• **EXERCISE**
Restate word for word the lines of the data below, from the first through the one that has "pad_speed: speed of".

[Start of section]
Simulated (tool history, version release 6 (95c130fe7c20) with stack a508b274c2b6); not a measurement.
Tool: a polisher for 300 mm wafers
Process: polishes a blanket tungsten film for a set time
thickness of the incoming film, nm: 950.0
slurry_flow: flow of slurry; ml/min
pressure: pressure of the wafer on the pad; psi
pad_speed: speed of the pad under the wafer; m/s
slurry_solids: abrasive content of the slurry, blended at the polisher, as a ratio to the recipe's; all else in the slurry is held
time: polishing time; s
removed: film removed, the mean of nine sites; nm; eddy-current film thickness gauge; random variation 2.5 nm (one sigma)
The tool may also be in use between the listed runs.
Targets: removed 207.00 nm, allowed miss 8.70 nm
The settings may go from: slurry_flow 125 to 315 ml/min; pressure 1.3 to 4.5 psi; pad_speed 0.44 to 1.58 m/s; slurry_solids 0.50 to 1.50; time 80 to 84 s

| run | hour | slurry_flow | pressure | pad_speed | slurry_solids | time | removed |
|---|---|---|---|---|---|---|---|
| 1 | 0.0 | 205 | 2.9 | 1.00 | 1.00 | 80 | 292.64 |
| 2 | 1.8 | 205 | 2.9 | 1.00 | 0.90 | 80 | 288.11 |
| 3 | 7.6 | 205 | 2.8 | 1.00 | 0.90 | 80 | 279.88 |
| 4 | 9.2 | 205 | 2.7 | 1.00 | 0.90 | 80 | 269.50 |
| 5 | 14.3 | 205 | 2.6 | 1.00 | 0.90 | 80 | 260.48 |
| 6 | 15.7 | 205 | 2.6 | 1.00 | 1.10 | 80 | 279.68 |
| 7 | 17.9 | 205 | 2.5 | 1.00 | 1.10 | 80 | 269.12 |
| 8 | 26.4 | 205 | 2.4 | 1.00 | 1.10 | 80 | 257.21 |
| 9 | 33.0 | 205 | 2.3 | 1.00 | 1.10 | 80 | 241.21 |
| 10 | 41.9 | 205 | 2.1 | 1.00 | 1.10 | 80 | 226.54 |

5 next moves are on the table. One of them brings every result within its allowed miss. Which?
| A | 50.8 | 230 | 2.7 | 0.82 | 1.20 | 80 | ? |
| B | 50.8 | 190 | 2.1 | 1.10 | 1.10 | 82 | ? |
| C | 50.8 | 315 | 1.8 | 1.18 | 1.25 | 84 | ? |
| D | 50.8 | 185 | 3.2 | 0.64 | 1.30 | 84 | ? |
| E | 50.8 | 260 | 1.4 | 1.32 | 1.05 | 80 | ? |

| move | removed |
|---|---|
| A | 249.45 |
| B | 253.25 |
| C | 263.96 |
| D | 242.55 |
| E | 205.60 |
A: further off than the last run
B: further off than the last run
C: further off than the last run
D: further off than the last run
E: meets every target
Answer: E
[End of section]

• **WRITTEN RESPONSE**
Simulated (tool history, version release 6 (95c130fe7c20) with stack a508b274c2b6); not a measurement.
Tool: a polisher for 300 mm wafers
Process: polishes a blanket tungsten film for a set time
thickness of the incoming film, nm: 950.0
slurry_flow: flow of slurry; ml/min
pressure: pressure of the wafer on the pad; psi
pad_speed: speed of the pad under the wafer; m/s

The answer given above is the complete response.